→ **DATA EXTRACT**
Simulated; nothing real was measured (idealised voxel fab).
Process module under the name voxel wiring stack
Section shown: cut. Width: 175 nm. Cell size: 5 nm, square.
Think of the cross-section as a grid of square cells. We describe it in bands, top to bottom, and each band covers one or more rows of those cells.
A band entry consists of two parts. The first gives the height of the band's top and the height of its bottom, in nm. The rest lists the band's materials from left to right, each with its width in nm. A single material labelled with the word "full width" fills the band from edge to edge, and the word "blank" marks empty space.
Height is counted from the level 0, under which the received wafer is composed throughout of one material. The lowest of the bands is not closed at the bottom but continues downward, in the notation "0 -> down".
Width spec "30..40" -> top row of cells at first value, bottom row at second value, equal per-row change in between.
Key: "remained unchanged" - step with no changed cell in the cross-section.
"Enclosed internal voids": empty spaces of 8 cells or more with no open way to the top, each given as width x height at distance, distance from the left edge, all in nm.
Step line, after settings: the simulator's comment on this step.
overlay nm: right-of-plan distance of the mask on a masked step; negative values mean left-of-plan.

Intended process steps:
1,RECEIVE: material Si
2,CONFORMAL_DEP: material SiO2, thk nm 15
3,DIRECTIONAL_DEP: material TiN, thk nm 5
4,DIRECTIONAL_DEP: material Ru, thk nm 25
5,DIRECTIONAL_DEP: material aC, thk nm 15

→ **ASSIGNED TASK**
Copy the records above. Keep every word as it is.

→ **WORKED SOLUTION**
Simulated; nothing real was measured (idealised voxel fab).
Process module under the name voxel wiring stack
Section shown: cut. Width: 175 nm. Cell size: 5 nm, square.
Think of the cross-section as a grid of square cells. We describe it in bands, top to bottom, and each band covers one or more rows of those cells.
A band entry consists of two parts. The first gives the height of the band's top and the height of its bottom, in nm. The rest lists the band's materials from left to right, each with its width in nm. A single material labelled with the word "full width" fills the band from edge to edge, and the word "blank" marks empty space.
Height is counted from the level 0, under which the received wafer is composed throughout of one material. The lowest of the bands is not closed at the bottom but continues downward, in the notation "0 -> down".
Width spec "30..40" -> top row of cells at first value, bottom row at second value, equal per-row change in between.
Key: "remained unchanged" - step with no changed cell in the cross-section.
"Enclosed internal voids": empty spaces of 8 cells or more with no open way to the top, each given as width x height at distance, distance from the left edge, all in nm.
Step line, after settings: the simulator's comment on this step.
overlay nm: right-of-plan distance of the mask on a masked step; negative values mean left-of-plan.

Intended process steps:
1,RECEIVE: material Si
2,CONFORMAL_DEP: material SiO2, thk nm 15
3,DIRECTIONAL_DEP: material TiN, thk nm 5
4,DIRECTIONAL_DEP: material Ru, thk nm 25
5,DIRECTIONAL_DEP: material aC, thk nm 15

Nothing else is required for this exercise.